◆ **Brief**:
Copy the data exactly. No line may be skipped.

◆ **Information supplied**:
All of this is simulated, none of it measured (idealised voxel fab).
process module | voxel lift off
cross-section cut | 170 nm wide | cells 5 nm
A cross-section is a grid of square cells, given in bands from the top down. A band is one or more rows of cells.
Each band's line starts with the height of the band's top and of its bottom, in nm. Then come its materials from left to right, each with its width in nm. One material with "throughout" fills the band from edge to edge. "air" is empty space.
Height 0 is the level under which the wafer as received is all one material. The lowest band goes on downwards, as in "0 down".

◆ **Result**:
All of this is simulated, none of it measured (idealised voxel fab).
process module | voxel lift off
cross-section cut | 170 nm wide | cells 5 nm
A cross-section is a grid of square cells, given in bands from the top down. A band is one or more rows of cells.
Each band's line starts with the height of the band's top and of its bottom, in nm. Then come its materials from left to right, each with its width in nm. One material with "throughout" fills the band from edge to edge. "air" is empty space.
Height 0 is the level under which the wafer as received is all one material. The lowest band goes on downwards, as in "0 down".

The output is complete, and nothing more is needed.